- Requirement
Each entry needs to be repeated exactly, with nothing added or removed.

*** Begin section ***

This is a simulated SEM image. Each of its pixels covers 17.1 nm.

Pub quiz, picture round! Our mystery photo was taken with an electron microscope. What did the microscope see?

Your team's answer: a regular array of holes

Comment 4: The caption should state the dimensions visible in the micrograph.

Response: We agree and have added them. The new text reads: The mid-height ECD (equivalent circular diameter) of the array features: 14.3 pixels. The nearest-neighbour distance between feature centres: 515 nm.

*** End section ***

- Worked solution
This is a simulated SEM image. Each of its pixels covers 17.1 nm.

Pub quiz, picture round! Our mystery photo was taken with an electron microscope. What did the microscope see?

Your team's answer: a regular array of holes

Comment 4: The caption should state the dimensions visible in the micrograph.

Response: We agree and have added them. The new text reads: The mid-height ECD (equivalent circular diameter) of the array features: 14.3 pixels. The nearest-neighbour distance between feature centres: 515 nm.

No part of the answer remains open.